===== DATA

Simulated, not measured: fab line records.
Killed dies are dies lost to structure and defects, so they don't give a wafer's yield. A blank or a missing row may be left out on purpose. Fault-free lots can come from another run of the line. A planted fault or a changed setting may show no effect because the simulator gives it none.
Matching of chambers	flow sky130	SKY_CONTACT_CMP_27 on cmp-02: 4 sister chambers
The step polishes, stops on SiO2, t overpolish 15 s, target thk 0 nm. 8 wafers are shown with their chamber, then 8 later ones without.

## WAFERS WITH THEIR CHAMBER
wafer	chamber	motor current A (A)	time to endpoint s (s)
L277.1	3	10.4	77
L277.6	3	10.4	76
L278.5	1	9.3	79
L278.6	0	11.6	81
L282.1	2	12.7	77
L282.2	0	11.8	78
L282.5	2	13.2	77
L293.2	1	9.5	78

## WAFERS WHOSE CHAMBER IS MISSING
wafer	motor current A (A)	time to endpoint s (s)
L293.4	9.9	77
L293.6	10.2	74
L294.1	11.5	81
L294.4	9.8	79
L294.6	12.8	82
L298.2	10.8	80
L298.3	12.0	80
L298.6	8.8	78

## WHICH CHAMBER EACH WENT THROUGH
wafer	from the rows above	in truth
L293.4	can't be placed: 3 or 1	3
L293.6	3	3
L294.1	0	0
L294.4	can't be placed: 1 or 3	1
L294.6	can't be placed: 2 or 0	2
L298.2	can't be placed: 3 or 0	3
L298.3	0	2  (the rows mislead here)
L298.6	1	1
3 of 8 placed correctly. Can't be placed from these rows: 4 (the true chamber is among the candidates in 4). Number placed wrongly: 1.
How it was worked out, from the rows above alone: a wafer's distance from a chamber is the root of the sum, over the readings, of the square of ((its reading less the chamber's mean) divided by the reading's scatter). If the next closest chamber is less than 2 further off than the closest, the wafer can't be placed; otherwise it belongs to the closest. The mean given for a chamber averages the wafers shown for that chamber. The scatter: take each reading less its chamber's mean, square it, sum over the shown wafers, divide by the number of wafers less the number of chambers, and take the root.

==========

→ REQUIREMENT: From the first line of the records above to the line that contains "3 of 8 placed", quote each line exactly.

→ TASK OUTPUT:
Simulated, not measured: fab line records.
Killed dies are dies lost to structure and defects, so they don't give a wafer's yield. A blank or a missing row may be left out on purpose. Fault-free lots can come from another run of the line. A planted fault or a changed setting may show no effect because the simulator gives it none.
Matching of chambers	flow sky130	SKY_CONTACT_CMP_27 on cmp-02: 4 sister chambers
The step polishes, stops on SiO2, t overpolish 15 s, target thk 0 nm. 8 wafers are shown with their chamber, then 8 later ones without.

## WAFERS WITH THEIR CHAMBER
wafer	chamber	motor current A (A)	time to endpoint s (s)
L277.1	3	10.4	77
L277.6	3	10.4	76
L278.5	1	9.3	79
L278.6	0	11.6	81
L282.1	2	12.7	77
L282.2	0	11.8	78
L282.5	2	13.2	77
L293.2	1	9.5	78

## WAFERS WHOSE CHAMBER IS MISSING
wafer	motor current A (A)	time to endpoint s (s)
L293.4	9.9	77
L293.6	10.2	74
L294.1	11.5	81
L294.4	9.8	79
L294.6	12.8	82
L298.2	10.8	80
L298.3	12.0	80
L298.6	8.8	78

## WHICH CHAMBER EACH WENT THROUGH
wafer	from the rows above	in truth
L293.4	can't be placed: 3 or 1	3
L293.6	3	3
L294.1	0	0
L294.4	can't be placed: 1 or 3	1
L294.6	can't be placed: 2 or 0	2
L298.2	can't be placed: 3 or 0	3
L298.3	0	2  (the rows mislead here)
L298.6	1	1
3 of 8 placed correctly. Can't be placed from these rows: 4 (the true chamber is among the candidates in 4). Number placed wrongly: 1.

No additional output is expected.